[[ RECORDED INFORMATION, beginning ]]

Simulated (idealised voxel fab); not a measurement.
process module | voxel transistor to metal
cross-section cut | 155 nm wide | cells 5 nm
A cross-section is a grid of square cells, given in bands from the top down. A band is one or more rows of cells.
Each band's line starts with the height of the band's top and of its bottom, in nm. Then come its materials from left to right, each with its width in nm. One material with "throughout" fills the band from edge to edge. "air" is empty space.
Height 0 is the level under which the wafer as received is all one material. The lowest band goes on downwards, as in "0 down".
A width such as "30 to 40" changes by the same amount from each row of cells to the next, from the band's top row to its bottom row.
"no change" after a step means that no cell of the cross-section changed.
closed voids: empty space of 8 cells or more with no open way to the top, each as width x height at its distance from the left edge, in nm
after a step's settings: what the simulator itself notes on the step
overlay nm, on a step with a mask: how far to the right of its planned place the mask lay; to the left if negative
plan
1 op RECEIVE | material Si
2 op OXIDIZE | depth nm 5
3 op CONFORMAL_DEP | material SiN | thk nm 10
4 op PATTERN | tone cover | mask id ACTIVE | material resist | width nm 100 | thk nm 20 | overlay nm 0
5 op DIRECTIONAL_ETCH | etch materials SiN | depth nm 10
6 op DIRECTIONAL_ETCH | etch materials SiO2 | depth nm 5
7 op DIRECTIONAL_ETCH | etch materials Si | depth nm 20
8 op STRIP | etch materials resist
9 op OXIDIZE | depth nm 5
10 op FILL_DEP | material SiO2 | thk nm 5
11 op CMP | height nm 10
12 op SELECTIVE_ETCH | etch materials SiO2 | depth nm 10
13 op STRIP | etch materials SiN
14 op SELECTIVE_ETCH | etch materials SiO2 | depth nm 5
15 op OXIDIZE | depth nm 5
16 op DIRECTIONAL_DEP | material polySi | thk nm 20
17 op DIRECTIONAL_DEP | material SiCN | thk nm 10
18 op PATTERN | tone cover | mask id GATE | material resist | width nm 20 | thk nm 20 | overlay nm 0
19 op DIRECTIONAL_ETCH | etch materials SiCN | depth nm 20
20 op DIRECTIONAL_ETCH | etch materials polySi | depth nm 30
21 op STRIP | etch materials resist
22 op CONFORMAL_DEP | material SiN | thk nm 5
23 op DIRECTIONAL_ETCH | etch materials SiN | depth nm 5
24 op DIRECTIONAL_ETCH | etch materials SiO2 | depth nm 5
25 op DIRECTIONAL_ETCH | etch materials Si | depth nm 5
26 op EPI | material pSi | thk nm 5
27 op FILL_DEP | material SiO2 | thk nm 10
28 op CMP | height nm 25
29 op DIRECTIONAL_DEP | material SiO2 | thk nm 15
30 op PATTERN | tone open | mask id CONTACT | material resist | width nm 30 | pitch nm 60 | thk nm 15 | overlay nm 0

[[ RECORDED INFORMATION, end ]]

§ **ASSIGNED TASK**:
Everything from the first line of the data through the line containing "closed voids: empty" should be echoed exactly. Add nothing.

§ **PROBLEM SOLUTION**:
Simulated (idealised voxel fab); not a measurement.
process module | voxel transistor to metal
cross-section cut | 155 nm wide | cells 5 nm
A cross-section is a grid of square cells, given in bands from the top down. A band is one or more rows of cells.
Each band's line starts with the height of the band's top and of its bottom, in nm. Then come its materials from left to right, each with its width in nm. One material with "throughout" fills the band from edge to edge. "air" is empty space.
Height 0 is the level under which the wafer as received is all one material. The lowest band goes on downwards, as in "0 down".
A width such as "30 to 40" changes by the same amount from each row of cells to the next, from the band's top row to its bottom row.
"no change" after a step means that no cell of the cross-section changed.
closed voids: empty space of 8 cells or more with no open way to the top, each as width x height at its distance from the left edge, in nm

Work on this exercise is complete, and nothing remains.